◆ Provided data:
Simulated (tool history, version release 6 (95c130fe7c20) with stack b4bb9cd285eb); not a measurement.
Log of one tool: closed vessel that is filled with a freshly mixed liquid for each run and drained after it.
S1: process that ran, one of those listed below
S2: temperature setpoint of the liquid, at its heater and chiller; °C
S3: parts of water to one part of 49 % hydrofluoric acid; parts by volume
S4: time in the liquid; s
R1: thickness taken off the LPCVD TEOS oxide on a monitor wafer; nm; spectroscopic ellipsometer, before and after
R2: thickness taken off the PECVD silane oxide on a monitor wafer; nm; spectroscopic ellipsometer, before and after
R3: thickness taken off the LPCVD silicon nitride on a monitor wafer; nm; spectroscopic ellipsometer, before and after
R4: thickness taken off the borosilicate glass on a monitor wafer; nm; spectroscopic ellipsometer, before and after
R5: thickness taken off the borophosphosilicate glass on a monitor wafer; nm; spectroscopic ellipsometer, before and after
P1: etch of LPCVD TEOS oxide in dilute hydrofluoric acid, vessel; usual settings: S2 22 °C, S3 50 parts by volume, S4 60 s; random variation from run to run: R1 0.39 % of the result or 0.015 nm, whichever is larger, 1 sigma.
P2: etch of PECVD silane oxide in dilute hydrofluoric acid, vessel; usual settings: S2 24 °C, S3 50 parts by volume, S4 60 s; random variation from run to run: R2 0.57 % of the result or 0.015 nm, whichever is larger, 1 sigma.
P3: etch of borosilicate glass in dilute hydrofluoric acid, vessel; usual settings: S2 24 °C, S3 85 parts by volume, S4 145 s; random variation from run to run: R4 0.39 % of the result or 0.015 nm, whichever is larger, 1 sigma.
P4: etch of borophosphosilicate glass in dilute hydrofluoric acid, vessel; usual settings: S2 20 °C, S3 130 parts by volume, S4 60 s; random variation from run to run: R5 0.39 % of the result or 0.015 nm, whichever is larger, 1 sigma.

◆ Work instruction: What should be returned is the run of lines from the first line of the material through the line containing "S4: time in the liquid; s", exact and inclusive, and nothing else.

◆ Task response:
Simulated (tool history, version release 6 (95c130fe7c20) with stack b4bb9cd285eb); not a measurement.
Log of one tool: closed vessel that is filled with a freshly mixed liquid for each run and drained after it.
S1: process that ran, one of those listed below
S2: temperature setpoint of the liquid, at its heater and chiller; °C
S3: parts of water to one part of 49 % hydrofluoric acid; parts by volume
S4: time in the liquid; s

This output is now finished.